Work task:
Having read the listing below, repeat it exactly.

### Records supplied

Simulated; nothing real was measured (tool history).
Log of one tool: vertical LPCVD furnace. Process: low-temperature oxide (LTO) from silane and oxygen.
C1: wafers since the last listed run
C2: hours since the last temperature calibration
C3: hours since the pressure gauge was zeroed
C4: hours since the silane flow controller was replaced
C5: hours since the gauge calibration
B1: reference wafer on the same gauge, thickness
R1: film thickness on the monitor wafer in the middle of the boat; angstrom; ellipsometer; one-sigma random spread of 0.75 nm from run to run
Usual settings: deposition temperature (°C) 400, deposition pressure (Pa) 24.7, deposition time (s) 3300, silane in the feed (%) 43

######

Written reply:
Simulated; nothing real was measured (tool history).
Log of one tool: vertical LPCVD furnace. Process: low-temperature oxide (LTO) from silane and oxygen.
C1: wafers since the last listed run
C2: hours since the last temperature calibration
C3: hours since the pressure gauge was zeroed
C4: hours since the silane flow controller was replaced
C5: hours since the gauge calibration
B1: reference wafer on the same gauge, thickness
R1: film thickness on the monitor wafer in the middle of the boat; angstrom; ellipsometer; one-sigma random spread of 0.75 nm from run to run
Usual settings: deposition temperature (°C) 400, deposition pressure (Pa) 24.7, deposition time (s) 3300, silane in the feed (%) 43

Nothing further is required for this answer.